__Data shown__.
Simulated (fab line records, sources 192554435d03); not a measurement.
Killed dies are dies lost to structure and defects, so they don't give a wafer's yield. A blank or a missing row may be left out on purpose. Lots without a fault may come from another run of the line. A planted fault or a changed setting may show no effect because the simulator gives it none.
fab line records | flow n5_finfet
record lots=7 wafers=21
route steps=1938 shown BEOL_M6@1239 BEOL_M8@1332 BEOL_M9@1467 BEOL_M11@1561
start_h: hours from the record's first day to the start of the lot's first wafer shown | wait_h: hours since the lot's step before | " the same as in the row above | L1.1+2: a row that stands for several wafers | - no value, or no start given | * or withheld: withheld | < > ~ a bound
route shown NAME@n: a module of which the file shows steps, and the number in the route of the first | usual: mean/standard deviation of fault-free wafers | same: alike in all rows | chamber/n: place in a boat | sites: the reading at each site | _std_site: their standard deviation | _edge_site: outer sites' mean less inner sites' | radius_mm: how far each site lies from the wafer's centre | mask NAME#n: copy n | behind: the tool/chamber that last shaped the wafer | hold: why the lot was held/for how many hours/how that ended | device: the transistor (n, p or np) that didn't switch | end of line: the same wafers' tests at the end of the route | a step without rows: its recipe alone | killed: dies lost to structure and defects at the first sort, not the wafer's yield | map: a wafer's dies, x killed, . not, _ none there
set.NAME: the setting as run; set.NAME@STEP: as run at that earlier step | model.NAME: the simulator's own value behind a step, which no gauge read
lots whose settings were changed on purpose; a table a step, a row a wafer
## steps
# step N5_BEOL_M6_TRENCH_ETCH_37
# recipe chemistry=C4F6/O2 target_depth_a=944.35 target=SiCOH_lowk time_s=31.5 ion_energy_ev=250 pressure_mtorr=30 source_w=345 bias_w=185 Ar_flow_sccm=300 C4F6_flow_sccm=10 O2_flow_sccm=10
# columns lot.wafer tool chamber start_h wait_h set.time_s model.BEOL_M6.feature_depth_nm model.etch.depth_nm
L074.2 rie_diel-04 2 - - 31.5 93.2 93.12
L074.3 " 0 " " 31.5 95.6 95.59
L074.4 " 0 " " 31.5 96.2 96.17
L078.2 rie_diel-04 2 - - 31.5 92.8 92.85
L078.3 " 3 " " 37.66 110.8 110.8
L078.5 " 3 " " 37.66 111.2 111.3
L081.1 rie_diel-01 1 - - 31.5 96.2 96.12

__Brief__. Using the entries shown above, reproduce verbatim the lines from the line bearing "lots whose settings" to the line bearing "37.66 111.2 111.3", inclusive.

__Task solution__.
lots whose settings were changed on purpose; a table a step, a row a wafer
## steps
# step N5_BEOL_M6_TRENCH_ETCH_37
# recipe chemistry=C4F6/O2 target_depth_a=944.35 target=SiCOH_lowk time_s=31.5 ion_energy_ev=250 pressure_mtorr=30 source_w=345 bias_w=185 Ar_flow_sccm=300 C4F6_flow_sccm=10 O2_flow_sccm=10
# columns lot.wafer tool chamber start_h wait_h set.time_s model.BEOL_M6.feature_depth_nm model.etch.depth_nm
L074.2 rie_diel-04 2 - - 31.5 93.2 93.12
L074.3 " 0 " " 31.5 95.6 95.59
L074.4 " 0 " " 31.5 96.2 96.17
L078.2 rie_diel-04 2 - - 31.5 92.8 92.85
L078.3 " 3 " " 37.66 110.8 110.8
L078.5 " 3 " " 37.66 111.2 111.3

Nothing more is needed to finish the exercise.